• **EXERCISE**
Below are the entries to work from; restate word for word the portion that opens with the line containing "C2: hours of" and closes with the line containing "The tool may", keeping both.

• **PROVIDED INFORMATION**
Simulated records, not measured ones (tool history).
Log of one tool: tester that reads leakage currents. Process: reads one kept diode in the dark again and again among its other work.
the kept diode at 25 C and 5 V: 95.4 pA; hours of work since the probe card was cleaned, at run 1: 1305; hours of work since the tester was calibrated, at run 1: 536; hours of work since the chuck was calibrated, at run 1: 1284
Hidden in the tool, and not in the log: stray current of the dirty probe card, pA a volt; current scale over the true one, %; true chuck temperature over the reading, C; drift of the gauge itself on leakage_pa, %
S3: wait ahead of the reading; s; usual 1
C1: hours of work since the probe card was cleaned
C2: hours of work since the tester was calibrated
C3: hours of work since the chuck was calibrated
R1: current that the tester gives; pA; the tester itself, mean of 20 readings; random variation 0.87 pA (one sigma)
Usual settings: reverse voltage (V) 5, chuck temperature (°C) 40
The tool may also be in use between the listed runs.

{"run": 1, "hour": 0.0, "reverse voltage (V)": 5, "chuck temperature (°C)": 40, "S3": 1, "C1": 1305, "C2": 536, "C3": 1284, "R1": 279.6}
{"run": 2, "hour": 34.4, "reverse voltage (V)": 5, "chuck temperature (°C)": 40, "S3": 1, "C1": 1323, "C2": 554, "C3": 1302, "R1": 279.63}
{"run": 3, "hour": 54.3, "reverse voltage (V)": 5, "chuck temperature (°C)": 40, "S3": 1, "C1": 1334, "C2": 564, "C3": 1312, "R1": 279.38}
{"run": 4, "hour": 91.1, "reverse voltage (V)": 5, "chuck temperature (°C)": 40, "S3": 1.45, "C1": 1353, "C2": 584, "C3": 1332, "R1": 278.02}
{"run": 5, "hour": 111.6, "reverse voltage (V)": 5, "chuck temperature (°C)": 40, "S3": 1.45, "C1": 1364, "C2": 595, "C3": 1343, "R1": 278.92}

• **ANSWER SPACE**
C2: hours of work since the tester was calibrated
C3: hours of work since the chuck was calibrated
R1: current that the tester gives; pA; the tester itself, mean of 20 readings; random variation 0.87 pA (one sigma)
Usual settings: reverse voltage (V) 5, chuck temperature (°C) 40
The tool may also be in use between the listed runs.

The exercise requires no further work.